═════ Record extracts ═════

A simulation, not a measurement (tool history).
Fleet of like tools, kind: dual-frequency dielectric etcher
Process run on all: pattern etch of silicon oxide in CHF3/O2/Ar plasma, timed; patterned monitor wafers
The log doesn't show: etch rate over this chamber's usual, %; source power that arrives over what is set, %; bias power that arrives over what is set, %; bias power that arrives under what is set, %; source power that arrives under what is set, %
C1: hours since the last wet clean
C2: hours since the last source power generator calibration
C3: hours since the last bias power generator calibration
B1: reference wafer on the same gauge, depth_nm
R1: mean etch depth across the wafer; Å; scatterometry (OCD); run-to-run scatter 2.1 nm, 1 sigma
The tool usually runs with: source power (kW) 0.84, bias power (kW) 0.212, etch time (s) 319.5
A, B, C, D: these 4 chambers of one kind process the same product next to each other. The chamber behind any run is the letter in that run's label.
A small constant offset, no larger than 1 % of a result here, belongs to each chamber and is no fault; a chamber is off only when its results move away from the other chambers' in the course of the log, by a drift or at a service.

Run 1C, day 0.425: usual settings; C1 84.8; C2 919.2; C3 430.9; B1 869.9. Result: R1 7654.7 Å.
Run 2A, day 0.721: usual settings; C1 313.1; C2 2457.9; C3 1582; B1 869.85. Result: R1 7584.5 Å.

═════

> [Assignment]:
Give back all the records above exactly as they were written.

> [Response area]:
A simulation, not a measurement (tool history).
Fleet of like tools, kind: dual-frequency dielectric etcher
Process run on all: pattern etch of silicon oxide in CHF3/O2/Ar plasma, timed; patterned monitor wafers
The log doesn't show: etch rate over this chamber's usual, %; source power that arrives over what is set, %; bias power that arrives over what is set, %; bias power that arrives under what is set, %; source power that arrives under what is set, %
C1: hours since the last wet clean
C2: hours since the last source power generator calibration
C3: hours since the last bias power generator calibration
B1: reference wafer on the same gauge, depth_nm
R1: mean etch depth across the wafer; Å; scatterometry (OCD); run-to-run scatter 2.1 nm, 1 sigma
The tool usually runs with: source power (kW) 0.84, bias power (kW) 0.212, etch time (s) 319.5
A, B, C, D: these 4 chambers of one kind process the same product next to each other. The chamber behind any run is the letter in that run's label.
A small constant offset, no larger than 1 % of a result here, belongs to each chamber and is no fault; a chamber is off only when its results move away from the other chambers' in the course of the log, by a drift or at a service.

Run 1C, day 0.425: usual settings; C1 84.8; C2 919.2; C3 430.9; B1 869.9. Result: R1 7654.7 Å.
Run 2A, day 0.721: usual settings; C1 313.1; C2 2457.9; C3 1582; B1 869.85. Result: R1 7584.5 Å.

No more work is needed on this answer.